- [Work task]: All lines from the opening of the data to the line containing "For the purposes" must be returned unchanged, and only those lines.

┌─ Dataset excerpts

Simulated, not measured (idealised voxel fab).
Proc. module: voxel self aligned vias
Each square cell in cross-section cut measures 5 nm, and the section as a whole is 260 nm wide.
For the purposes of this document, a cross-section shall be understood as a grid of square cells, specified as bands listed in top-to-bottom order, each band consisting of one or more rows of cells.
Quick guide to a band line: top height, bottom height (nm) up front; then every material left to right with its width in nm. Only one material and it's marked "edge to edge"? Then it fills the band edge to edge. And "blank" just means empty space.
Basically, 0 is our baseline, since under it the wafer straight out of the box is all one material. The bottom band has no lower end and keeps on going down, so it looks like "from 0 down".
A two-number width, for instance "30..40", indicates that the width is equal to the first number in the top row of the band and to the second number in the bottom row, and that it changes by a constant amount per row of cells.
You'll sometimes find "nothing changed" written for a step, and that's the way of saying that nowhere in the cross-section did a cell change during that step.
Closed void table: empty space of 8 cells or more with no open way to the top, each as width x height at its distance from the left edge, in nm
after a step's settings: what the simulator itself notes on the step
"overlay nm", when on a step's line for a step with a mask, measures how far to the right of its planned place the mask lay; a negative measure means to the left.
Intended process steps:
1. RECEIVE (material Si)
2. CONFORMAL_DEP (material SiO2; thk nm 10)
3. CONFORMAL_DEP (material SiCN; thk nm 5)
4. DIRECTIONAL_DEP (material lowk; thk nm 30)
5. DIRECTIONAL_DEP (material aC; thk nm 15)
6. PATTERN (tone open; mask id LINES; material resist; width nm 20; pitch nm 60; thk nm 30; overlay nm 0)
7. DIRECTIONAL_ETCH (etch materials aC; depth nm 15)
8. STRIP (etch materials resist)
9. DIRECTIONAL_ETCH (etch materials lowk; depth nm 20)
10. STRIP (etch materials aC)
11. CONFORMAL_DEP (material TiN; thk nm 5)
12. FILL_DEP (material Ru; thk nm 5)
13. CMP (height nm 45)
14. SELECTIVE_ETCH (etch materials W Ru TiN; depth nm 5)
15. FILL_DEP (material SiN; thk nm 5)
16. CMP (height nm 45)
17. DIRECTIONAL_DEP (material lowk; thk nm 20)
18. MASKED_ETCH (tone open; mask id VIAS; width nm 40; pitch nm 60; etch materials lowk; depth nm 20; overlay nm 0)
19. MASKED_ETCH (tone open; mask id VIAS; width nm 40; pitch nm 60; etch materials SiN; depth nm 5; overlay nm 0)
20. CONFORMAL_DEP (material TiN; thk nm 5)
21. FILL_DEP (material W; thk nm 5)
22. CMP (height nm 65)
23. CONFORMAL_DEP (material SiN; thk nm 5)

└─

- [Written solution]:
Simulated, not measured (idealised voxel fab).
Proc. module: voxel self aligned vias
Each square cell in cross-section cut measures 5 nm, and the section as a whole is 260 nm wide.
For the purposes of this document, a cross-section shall be understood as a grid of square cells, specified as bands listed in top-to-bottom order, each band consisting of one or more rows of cells.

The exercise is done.